# REQUIRED ACTION:
Write the records out again, unchanged.

# RECORD EXCERPTS:
⁂
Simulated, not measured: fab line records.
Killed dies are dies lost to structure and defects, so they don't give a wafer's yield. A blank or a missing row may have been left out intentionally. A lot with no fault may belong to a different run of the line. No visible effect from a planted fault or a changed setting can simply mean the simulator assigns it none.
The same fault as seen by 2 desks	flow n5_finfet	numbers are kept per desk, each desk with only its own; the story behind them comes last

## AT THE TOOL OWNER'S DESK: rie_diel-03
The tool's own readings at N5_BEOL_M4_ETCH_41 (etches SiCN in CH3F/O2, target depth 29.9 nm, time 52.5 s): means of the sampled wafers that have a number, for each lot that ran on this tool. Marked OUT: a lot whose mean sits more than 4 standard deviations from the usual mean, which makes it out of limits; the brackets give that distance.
⁂

# EXPECTED ANSWER:
Simulated, not measured: fab line records.
Killed dies are dies lost to structure and defects, so they don't give a wafer's yield. A blank or a missing row may have been left out intentionally. A lot with no fault may belong to a different run of the line. No visible effect from a planted fault or a changed setting can simply mean the simulator assigns it none.
The same fault as seen by 2 desks	flow n5_finfet	numbers are kept per desk, each desk with only its own; the story behind them comes last

## AT THE TOOL OWNER'S DESK: rie_diel-03
The tool's own readings at N5_BEOL_M4_ETCH_41 (etches SiCN in CH3F/O2, target depth 29.9 nm, time 52.5 s): means of the sampled wafers that have a number, for each lot that ran on this tool. Marked OUT: a lot whose mean sits more than 4 standard deviations from the usual mean, which makes it out of limits; the brackets give that distance.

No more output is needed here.